_Exercise_: Within the material below, transcribe exactly the lines from the one holding "9: op STRIP | etch materials aC" through the one holding "Closed void list: none", keeping both ends and skipping the rest.

(Raw data Opens)
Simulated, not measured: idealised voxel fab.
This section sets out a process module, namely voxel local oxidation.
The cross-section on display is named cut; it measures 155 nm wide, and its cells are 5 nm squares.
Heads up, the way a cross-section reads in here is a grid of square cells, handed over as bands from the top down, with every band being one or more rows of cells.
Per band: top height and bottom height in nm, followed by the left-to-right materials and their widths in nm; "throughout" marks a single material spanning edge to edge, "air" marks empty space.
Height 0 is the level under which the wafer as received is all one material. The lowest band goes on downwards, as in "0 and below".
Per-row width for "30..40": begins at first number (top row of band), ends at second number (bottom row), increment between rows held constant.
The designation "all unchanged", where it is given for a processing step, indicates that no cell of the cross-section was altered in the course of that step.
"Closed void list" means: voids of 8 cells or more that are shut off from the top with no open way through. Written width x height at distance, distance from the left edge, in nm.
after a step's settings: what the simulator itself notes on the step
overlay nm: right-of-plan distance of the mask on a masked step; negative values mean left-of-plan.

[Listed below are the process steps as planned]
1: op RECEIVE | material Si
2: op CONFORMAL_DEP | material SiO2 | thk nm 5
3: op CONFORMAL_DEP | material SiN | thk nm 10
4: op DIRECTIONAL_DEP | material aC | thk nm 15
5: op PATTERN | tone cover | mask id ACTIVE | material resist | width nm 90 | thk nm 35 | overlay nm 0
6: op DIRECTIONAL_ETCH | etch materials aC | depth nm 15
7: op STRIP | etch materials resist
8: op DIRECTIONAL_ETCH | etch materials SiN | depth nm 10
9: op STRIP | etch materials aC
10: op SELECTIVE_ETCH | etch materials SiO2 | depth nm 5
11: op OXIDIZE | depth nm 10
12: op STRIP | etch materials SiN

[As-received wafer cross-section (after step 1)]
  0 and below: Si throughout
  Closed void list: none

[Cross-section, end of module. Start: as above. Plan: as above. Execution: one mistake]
(Raw data Closes)

_Expected answer_:
9: op STRIP | etch materials aC
10: op SELECTIVE_ETCH | etch materials SiO2 | depth nm 5
11: op OXIDIZE | depth nm 10
12: op STRIP | etch materials SiN

[As-received wafer cross-section (after step 1)]
  0 and below: Si throughout
  Closed void list: none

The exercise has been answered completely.